## Required action
Retype verbatim the lines of the listing, from the very first through the line with "Your team's answer: a regular array of holes".

┌────────

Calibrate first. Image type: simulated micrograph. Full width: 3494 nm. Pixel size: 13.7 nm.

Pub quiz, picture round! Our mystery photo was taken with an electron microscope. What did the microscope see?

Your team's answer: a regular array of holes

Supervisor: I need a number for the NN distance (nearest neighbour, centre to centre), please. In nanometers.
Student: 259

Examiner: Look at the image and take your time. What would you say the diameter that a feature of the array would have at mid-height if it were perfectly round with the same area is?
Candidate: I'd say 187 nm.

└────────

## Result
Calibrate first. Image type: simulated micrograph. Full width: 3494 nm. Pixel size: 13.7 nm.

Pub quiz, picture round! Our mystery photo was taken with an electron microscope. What did the microscope see?

Your team's answer: a regular array of holes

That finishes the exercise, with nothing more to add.